The data:
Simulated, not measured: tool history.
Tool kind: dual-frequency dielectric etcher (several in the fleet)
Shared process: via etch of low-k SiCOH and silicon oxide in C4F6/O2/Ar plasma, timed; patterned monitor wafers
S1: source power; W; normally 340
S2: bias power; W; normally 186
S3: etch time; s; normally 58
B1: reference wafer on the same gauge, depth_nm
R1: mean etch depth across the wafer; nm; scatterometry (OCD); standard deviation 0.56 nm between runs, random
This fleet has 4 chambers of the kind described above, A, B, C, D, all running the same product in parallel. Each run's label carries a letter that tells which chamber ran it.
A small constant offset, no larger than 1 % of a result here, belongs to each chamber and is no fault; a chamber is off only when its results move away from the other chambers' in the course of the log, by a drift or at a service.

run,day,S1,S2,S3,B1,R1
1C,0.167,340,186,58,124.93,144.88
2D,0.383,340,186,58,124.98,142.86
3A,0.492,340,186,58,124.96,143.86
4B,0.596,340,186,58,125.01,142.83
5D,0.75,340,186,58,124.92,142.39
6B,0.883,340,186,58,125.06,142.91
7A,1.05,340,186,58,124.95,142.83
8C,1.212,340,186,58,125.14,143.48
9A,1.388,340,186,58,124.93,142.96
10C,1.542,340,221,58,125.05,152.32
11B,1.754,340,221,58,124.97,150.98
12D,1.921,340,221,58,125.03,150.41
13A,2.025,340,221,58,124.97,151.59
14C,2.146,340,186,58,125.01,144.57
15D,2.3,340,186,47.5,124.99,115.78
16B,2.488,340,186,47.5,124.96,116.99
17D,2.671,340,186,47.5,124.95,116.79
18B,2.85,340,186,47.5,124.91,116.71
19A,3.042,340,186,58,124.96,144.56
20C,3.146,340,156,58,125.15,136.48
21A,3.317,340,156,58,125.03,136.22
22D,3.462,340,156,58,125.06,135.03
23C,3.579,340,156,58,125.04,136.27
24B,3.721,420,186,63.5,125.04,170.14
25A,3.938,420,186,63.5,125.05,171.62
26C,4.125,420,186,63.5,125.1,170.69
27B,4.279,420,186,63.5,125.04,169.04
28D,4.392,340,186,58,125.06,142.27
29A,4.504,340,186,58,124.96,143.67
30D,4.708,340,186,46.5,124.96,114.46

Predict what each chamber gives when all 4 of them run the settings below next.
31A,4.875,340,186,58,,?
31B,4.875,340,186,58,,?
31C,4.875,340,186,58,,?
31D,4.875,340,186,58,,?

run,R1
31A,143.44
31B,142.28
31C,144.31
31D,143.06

Assigned task: Only the lines from the start of the material through the line containing "B1: reference wafer" should be repeated, and they should be repeated exactly.

Expected answer:
Simulated, not measured: tool history.
Tool kind: dual-frequency dielectric etcher (several in the fleet)
Shared process: via etch of low-k SiCOH and silicon oxide in C4F6/O2/Ar plasma, timed; patterned monitor wafers
S1: source power; W; normally 340
S2: bias power; W; normally 186
S3: etch time; s; normally 58
B1: reference wafer on the same gauge, depth_nm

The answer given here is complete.